Provided material »

------------------------------------------------

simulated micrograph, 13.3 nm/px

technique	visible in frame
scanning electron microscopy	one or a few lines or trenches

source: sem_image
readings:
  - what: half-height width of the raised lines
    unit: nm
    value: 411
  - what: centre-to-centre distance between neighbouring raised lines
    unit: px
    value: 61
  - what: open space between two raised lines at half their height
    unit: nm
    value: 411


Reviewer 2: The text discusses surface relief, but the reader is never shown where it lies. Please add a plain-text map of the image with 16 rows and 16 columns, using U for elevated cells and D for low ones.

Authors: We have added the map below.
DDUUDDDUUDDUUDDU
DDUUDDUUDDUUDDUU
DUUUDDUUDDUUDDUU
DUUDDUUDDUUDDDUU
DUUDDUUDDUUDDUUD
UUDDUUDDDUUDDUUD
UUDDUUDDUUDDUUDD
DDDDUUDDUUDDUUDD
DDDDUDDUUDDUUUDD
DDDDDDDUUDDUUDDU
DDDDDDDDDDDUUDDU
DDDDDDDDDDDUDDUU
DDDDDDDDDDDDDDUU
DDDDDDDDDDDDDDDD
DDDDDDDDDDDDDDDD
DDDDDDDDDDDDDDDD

------------------------------------------------

From the material above, set down exactly the lines between the line holding "Reviewer 2: The" and the line holding "DDUUDDUUDDUUDDUU", inclusive. Include nothing else.

Reviewer 2: The text discusses surface relief, but the reader is never shown where it lies. Please add a plain-text map of the image with 16 rows and 16 columns, using U for elevated cells and D for low ones.

Authors: We have added the map below.
DDUUDDDUUDDUUDDU
DDUUDDUUDDUUDDUU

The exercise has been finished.